Information given
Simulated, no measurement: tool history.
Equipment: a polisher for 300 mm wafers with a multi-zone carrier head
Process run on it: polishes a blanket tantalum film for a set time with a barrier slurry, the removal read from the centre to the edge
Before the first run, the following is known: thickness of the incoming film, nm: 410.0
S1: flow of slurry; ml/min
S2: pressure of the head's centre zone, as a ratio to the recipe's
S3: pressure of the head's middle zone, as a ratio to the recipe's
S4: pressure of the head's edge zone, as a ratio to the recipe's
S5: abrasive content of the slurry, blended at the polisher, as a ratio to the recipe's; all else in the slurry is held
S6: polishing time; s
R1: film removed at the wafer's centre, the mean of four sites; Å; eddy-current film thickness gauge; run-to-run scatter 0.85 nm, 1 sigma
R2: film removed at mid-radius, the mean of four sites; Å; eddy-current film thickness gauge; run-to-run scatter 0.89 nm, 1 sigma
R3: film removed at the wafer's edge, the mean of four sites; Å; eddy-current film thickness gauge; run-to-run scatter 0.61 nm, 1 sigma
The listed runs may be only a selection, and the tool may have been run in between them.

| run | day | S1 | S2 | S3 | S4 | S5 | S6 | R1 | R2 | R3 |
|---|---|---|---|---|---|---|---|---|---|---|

Work request
Write out exactly the lines above between the line with "R1: film removed" and the line with "R2: film removed", inclusive, and nothing beyond them.

Written answer
R1: film removed at the wafer's centre, the mean of four sites; Å; eddy-current film thickness gauge; run-to-run scatter 0.85 nm, 1 sigma
R2: film removed at mid-radius, the mean of four sites; Å; eddy-current film thickness gauge; run-to-run scatter 0.89 nm, 1 sigma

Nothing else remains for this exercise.